____________________

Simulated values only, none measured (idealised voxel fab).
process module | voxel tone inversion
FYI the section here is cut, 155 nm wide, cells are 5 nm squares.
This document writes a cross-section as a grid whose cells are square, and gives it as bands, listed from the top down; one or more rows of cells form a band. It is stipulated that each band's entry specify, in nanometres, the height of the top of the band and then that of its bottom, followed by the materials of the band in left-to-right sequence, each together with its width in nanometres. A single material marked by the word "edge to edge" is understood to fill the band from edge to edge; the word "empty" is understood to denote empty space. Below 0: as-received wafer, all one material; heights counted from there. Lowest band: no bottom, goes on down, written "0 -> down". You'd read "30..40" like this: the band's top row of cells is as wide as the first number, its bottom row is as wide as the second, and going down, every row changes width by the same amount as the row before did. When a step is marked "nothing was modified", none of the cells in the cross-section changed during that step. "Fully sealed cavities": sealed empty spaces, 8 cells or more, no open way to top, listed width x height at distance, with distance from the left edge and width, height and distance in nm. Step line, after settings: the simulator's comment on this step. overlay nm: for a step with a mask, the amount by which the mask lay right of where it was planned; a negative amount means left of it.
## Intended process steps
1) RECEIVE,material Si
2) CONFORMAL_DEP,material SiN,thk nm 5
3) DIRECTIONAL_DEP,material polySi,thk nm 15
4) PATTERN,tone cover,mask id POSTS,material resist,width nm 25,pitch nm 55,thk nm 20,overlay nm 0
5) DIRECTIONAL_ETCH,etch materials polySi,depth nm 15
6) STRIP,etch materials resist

____________________

ASSIGNMENT: From the opening line of the data above, please print each line as written up to and including the line that contains "FYI the section", and nothing more.

TASK ANSWER:
Simulated values only, none measured (idealised voxel fab).
process module | voxel tone inversion
FYI the section here is cut, 155 nm wide, cells are 5 nm squares.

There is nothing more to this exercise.